Top of DATA

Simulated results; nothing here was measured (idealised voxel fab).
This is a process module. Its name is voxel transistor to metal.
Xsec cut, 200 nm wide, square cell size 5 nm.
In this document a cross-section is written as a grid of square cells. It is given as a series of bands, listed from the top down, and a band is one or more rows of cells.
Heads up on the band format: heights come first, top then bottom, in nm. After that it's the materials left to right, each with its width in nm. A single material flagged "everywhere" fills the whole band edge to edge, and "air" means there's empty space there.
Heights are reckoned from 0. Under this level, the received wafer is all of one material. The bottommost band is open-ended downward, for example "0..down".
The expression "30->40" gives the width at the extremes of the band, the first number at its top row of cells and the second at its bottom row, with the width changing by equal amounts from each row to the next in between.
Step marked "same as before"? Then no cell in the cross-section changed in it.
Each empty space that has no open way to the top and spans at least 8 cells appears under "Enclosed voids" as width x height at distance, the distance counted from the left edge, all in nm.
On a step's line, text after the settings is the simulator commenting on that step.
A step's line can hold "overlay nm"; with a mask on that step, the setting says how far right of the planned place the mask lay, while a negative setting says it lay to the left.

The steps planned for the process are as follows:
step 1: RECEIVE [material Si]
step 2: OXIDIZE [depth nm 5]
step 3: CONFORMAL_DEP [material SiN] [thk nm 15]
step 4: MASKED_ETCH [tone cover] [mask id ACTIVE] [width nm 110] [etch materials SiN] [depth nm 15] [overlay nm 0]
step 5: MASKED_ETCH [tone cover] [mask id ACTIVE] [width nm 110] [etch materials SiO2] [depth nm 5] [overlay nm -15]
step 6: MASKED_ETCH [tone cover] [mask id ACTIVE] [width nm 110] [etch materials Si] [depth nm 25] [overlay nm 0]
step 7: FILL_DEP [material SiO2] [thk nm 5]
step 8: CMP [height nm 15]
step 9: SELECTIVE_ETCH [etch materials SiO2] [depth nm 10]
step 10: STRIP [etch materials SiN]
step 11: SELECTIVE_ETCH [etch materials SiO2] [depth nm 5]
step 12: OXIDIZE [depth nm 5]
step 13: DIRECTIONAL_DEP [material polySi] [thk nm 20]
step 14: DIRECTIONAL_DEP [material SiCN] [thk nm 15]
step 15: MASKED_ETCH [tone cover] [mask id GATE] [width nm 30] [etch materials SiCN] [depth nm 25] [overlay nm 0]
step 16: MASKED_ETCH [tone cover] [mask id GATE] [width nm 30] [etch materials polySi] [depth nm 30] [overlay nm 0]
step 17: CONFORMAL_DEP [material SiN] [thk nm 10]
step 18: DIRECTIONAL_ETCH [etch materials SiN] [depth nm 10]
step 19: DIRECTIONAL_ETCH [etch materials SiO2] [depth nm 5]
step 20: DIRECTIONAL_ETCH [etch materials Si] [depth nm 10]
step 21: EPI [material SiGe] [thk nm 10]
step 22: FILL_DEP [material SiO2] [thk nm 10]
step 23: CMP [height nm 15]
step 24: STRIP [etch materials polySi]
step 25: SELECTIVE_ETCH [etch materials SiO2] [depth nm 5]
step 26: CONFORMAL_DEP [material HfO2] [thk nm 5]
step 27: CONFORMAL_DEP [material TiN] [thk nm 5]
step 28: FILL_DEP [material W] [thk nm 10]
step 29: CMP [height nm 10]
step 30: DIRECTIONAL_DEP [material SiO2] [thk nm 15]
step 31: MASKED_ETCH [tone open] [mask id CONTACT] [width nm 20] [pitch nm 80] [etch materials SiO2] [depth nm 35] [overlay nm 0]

Bottom of DATA

REQUIREMENT >>
The lines from the start of the entries above through the line containing "step 5: MASKED_ETCH" are the ones to return, please; copy them exactly and include both ends.

ANSWER SECTION >>
Simulated results; nothing here was measured (idealised voxel fab).
This is a process module. Its name is voxel transistor to metal.
Xsec cut, 200 nm wide, square cell size 5 nm.
In this document a cross-section is written as a grid of square cells. It is given as a series of bands, listed from the top down, and a band is one or more rows of cells.
Heads up on the band format: heights come first, top then bottom, in nm. After that it's the materials left to right, each with its width in nm. A single material flagged "everywhere" fills the whole band edge to edge, and "air" means there's empty space there.
Heights are reckoned from 0. Under this level, the received wafer is all of one material. The bottommost band is open-ended downward, for example "0..down".
The expression "30->40" gives the width at the extremes of the band, the first number at its top row of cells and the second at its bottom row, with the width changing by equal amounts from each row to the next in between.
Step marked "same as before"? Then no cell in the cross-section changed in it.
Each empty space that has no open way to the top and spans at least 8 cells appears under "Enclosed voids" as width x height at distance, the distance counted from the left edge, all in nm.
On a step's line, text after the settings is the simulator commenting on that step.
A step's line can hold "overlay nm"; with a mask on that step, the setting says how far right of the planned place the mask lay, while a negative setting says it lay to the left.

The steps planned for the process are as follows:
step 1: RECEIVE [material Si]
step 2: OXIDIZE [depth nm 5]
step 3: CONFORMAL_DEP [material SiN] [thk nm 15]
step 4: MASKED_ETCH [tone cover] [mask id ACTIVE] [width nm 110] [etch materials SiN] [depth nm 15] [overlay nm 0]
step 5: MASKED_ETCH [tone cover] [mask id ACTIVE] [width nm 110] [etch materials SiO2] [depth nm 5] [overlay nm -15]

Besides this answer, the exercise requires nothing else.